········
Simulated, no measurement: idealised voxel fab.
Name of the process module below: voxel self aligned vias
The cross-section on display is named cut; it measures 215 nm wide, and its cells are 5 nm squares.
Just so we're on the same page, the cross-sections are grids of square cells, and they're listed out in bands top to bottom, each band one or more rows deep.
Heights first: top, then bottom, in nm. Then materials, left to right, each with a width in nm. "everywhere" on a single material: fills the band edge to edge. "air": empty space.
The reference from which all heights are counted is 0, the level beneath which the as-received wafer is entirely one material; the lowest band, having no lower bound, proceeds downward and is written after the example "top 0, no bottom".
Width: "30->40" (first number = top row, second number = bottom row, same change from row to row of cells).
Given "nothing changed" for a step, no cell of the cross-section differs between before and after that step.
········

Work item: Write all of the records out again exactly.

Task response:
Simulated, no measurement: idealised voxel fab.
Name of the process module below: voxel self aligned vias
The cross-section on display is named cut; it measures 215 nm wide, and its cells are 5 nm squares.
Just so we're on the same page, the cross-sections are grids of square cells, and they're listed out in bands top to bottom, each band one or more rows deep.
Heights first: top, then bottom, in nm. Then materials, left to right, each with a width in nm. "everywhere" on a single material: fills the band edge to edge. "air": empty space.
The reference from which all heights are counted is 0, the level beneath which the as-received wafer is entirely one material; the lowest band, having no lower bound, proceeds downward and is written after the example "top 0, no bottom".
Width: "30->40" (first number = top row, second number = bottom row, same change from row to row of cells).
Given "nothing changed" for a step, no cell of the cross-section differs between before and after that step.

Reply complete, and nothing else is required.